Content starts
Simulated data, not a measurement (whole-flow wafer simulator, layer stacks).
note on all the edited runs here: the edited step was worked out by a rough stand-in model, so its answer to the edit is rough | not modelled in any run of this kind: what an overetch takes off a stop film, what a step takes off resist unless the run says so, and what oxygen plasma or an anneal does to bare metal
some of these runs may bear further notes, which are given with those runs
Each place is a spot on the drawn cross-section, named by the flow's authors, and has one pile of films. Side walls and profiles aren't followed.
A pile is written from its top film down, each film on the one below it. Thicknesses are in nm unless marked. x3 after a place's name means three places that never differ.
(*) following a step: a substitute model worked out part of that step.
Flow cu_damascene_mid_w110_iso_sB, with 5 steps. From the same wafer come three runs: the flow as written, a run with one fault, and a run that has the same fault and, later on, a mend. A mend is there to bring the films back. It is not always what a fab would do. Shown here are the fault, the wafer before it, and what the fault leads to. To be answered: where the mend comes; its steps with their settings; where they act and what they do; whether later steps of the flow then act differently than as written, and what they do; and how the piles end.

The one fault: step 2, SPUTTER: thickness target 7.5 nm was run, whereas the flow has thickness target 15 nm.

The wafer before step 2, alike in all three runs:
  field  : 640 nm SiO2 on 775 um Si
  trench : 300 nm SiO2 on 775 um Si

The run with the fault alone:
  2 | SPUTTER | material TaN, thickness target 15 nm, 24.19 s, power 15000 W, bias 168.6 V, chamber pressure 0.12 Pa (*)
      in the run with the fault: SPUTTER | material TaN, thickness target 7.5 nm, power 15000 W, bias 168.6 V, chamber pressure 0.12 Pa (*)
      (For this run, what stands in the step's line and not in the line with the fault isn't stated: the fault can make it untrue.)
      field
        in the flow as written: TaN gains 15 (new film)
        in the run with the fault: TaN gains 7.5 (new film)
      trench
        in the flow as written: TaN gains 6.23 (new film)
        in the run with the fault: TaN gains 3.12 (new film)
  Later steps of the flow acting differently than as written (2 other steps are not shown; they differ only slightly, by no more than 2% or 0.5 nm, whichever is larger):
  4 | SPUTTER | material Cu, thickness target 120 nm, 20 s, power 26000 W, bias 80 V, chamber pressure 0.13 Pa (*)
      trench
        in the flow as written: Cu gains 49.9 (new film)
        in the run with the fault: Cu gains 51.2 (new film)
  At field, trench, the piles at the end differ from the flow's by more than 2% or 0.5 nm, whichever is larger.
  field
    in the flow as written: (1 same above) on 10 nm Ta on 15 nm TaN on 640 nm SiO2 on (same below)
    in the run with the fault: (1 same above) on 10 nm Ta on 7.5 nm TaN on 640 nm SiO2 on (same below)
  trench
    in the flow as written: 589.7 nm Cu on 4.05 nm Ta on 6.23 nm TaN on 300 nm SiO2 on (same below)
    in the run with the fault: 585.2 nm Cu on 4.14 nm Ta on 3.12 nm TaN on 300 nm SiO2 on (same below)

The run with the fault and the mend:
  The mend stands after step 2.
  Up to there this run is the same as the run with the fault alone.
Content ends

WORK ORDER:
Lines after the one containing "Each place is" are left out; every line from the start of the entries through that line is restated word for word.

TASK SOLUTION:
Simulated data, not a measurement (whole-flow wafer simulator, layer stacks).
note on all the edited runs here: the edited step was worked out by a rough stand-in model, so its answer to the edit is rough | not modelled in any run of this kind: what an overetch takes off a stop film, what a step takes off resist unless the run says so, and what oxygen plasma or an anneal does to bare metal
some of these runs may bear further notes, which are given with those runs
Each place is a spot on the drawn cross-section, named by the flow's authors, and has one pile of films. Side walls and profiles aren't followed.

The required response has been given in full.